• Work task
Up to and including the line with "-- hour=22.3 chamber", copy the records below exactly from their first line.

• Data excerpts
○ ○ ○ ○ ○

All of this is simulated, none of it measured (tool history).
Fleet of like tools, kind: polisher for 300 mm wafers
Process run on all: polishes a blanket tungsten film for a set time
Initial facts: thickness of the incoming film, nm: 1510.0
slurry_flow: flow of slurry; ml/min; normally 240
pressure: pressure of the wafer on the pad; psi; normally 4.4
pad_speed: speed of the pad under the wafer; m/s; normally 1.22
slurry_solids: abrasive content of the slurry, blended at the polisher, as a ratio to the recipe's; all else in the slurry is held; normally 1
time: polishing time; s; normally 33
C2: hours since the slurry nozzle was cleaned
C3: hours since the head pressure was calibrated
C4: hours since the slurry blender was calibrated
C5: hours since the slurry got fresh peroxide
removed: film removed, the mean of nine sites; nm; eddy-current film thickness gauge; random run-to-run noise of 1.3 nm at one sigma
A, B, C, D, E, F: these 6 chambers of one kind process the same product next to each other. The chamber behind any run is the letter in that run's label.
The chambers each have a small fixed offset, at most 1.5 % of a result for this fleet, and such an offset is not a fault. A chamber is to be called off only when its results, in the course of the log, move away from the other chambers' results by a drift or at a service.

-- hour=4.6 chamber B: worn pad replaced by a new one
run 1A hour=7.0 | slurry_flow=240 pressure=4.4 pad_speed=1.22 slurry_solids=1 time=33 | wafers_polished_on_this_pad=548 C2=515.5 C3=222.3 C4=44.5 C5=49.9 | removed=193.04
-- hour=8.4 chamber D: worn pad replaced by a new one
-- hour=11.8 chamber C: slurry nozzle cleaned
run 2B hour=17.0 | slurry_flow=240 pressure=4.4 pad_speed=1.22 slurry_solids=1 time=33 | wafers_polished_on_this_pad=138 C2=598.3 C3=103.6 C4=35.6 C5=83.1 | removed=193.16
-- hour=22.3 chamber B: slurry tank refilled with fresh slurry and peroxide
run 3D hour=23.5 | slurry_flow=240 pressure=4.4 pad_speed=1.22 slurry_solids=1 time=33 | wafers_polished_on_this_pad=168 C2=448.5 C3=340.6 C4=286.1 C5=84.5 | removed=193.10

○ ○ ○ ○ ○

• Exercise answer
All of this is simulated, none of it measured (tool history).
Fleet of like tools, kind: polisher for 300 mm wafers
Process run on all: polishes a blanket tungsten film for a set time
Initial facts: thickness of the incoming film, nm: 1510.0
slurry_flow: flow of slurry; ml/min; normally 240
pressure: pressure of the wafer on the pad; psi; normally 4.4
pad_speed: speed of the pad under the wafer; m/s; normally 1.22
slurry_solids: abrasive content of the slurry, blended at the polisher, as a ratio to the recipe's; all else in the slurry is held; normally 1
time: polishing time; s; normally 33
C2: hours since the slurry nozzle was cleaned
C3: hours since the head pressure was calibrated
C4: hours since the slurry blender was calibrated
C5: hours since the slurry got fresh peroxide
removed: film removed, the mean of nine sites; nm; eddy-current film thickness gauge; random run-to-run noise of 1.3 nm at one sigma
A, B, C, D, E, F: these 6 chambers of one kind process the same product next to each other. The chamber behind any run is the letter in that run's label.
The chambers each have a small fixed offset, at most 1.5 % of a result for this fleet, and such an offset is not a fault. A chamber is to be called off only when its results, in the course of the log, move away from the other chambers' results by a drift or at a service.

-- hour=4.6 chamber B: worn pad replaced by a new one
run 1A hour=7.0 | slurry_flow=240 pressure=4.4 pad_speed=1.22 slurry_solids=1 time=33 | wafers_polished_on_this_pad=548 C2=515.5 C3=222.3 C4=44.5 C5=49.9 | removed=193.04
-- hour=8.4 chamber D: worn pad replaced by a new one
-- hour=11.8 chamber C: slurry nozzle cleaned
run 2B hour=17.0 | slurry_flow=240 pressure=4.4 pad_speed=1.22 slurry_solids=1 time=33 | wafers_polished_on_this_pad=138 C2=598.3 C3=103.6 C4=35.6 C5=83.1 | removed=193.16
-- hour=22.3 chamber B: slurry tank refilled with fresh slurry and peroxide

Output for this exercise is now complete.